• _Work order_: Reproduce each record in the listing below exactly as written.

• _Information supplied_:
%%

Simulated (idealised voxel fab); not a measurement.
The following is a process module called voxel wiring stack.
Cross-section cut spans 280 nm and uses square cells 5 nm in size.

%%

• _Solution_:
Simulated (idealised voxel fab); not a measurement.
The following is a process module called voxel wiring stack.
Cross-section cut spans 280 nm and uses square cells 5 nm in size.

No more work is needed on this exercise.